Action item => Within the entries below, the lines from the one with "Killed dies are" through the one with "fab line records | flow sky130" are to be set down exactly, both ends kept.

Record extracts section start

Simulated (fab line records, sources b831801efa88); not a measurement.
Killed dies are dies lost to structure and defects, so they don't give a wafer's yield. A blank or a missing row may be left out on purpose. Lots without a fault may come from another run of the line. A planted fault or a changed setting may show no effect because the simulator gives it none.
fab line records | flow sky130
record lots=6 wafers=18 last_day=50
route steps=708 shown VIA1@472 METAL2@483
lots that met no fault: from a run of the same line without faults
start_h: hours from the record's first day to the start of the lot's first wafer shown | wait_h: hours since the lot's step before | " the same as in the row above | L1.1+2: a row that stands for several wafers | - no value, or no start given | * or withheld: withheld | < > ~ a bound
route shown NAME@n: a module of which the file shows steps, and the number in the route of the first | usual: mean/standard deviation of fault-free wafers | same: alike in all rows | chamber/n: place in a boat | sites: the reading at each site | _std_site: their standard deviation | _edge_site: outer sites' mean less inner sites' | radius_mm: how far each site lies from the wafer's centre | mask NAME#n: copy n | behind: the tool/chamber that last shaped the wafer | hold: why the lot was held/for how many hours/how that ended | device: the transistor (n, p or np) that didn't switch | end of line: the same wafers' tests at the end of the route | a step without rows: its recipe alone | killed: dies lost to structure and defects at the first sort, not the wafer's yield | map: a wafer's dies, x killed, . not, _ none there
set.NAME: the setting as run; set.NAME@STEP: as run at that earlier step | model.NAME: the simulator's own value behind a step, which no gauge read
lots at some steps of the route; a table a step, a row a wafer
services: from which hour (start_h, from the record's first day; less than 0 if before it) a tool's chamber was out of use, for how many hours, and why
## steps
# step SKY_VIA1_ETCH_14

Record extracts section end

Expected answer =>
Killed dies are dies lost to structure and defects, so they don't give a wafer's yield. A blank or a missing row may be left out on purpose. Lots without a fault may come from another run of the line. A planted fault or a changed setting may show no effect because the simulator gives it none.
fab line records | flow sky130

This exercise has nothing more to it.